**Work item**
Please retype each record exactly as it stands below.

══ Supplied records

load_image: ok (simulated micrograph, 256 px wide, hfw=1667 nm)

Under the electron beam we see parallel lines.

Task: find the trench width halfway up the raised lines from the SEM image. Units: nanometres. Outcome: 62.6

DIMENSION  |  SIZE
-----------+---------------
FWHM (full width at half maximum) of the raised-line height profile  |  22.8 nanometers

════

**Exercise answer**
load_image: ok (simulated micrograph, 256 px wide, hfw=1667 nm)

Under the electron beam we see parallel lines.

Task: find the trench width halfway up the raised lines from the SEM image. Units: nanometres. Outcome: 62.6

DIMENSION  |  SIZE
-----------+---------------
FWHM (full width at half maximum) of the raised-line height profile  |  22.8 nanometers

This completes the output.